SUPPLIED INFORMATION:
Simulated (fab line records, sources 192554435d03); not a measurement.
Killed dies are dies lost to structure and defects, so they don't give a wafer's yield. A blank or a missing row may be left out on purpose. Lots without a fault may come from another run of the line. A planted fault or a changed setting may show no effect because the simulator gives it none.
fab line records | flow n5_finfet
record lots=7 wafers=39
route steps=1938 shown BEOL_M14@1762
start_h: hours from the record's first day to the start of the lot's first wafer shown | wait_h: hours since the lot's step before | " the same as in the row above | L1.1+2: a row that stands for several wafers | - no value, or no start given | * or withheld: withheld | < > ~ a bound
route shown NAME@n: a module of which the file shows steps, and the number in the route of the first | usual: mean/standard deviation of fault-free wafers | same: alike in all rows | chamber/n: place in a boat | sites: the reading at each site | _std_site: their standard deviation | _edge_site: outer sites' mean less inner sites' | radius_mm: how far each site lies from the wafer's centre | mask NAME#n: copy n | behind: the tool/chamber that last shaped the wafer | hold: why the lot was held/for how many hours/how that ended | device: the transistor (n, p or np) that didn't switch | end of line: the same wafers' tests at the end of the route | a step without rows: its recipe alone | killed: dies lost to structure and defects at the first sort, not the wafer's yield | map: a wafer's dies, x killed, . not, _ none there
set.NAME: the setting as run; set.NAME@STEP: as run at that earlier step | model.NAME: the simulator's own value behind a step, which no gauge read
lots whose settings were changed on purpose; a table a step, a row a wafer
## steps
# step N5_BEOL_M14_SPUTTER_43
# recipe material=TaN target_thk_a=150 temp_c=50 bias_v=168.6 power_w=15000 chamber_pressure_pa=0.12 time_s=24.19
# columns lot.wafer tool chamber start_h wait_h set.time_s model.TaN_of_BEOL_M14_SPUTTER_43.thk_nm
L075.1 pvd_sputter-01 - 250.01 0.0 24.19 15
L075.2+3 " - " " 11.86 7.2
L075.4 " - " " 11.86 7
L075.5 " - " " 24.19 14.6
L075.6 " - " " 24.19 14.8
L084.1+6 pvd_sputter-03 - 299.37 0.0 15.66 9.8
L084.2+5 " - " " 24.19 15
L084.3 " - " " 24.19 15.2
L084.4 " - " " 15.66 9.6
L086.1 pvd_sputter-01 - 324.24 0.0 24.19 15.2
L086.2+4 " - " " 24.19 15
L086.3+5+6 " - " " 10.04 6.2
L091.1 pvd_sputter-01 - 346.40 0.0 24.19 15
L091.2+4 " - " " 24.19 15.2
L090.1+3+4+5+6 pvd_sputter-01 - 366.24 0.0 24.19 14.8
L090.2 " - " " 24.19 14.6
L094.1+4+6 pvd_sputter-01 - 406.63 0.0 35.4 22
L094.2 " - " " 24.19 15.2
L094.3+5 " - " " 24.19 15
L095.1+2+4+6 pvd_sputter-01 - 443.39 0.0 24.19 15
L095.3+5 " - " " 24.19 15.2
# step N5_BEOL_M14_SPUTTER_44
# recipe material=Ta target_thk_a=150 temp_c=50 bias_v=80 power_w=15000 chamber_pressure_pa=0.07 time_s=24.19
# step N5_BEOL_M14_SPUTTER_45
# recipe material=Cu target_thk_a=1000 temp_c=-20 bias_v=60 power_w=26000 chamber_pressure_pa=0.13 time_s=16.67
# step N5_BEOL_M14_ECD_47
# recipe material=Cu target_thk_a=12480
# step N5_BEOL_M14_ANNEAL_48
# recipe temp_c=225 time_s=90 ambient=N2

ASSIGNED TASK:
Each line between the start of the listing above and the line containing "start_h: hours from", with both ends counted, is to be set down unchanged.

WRITTEN ANSWER:
Simulated (fab line records, sources 192554435d03); not a measurement.
Killed dies are dies lost to structure and defects, so they don't give a wafer's yield. A blank or a missing row may be left out on purpose. Lots without a fault may come from another run of the line. A planted fault or a changed setting may show no effect because the simulator gives it none.
fab line records | flow n5_finfet
record lots=7 wafers=39
route steps=1938 shown BEOL_M14@1762
start_h: hours from the record's first day to the start of the lot's first wafer shown | wait_h: hours since the lot's step before | " the same as in the row above | L1.1+2: a row that stands for several wafers | - no value, or no start given | * or withheld: withheld | < > ~ a bound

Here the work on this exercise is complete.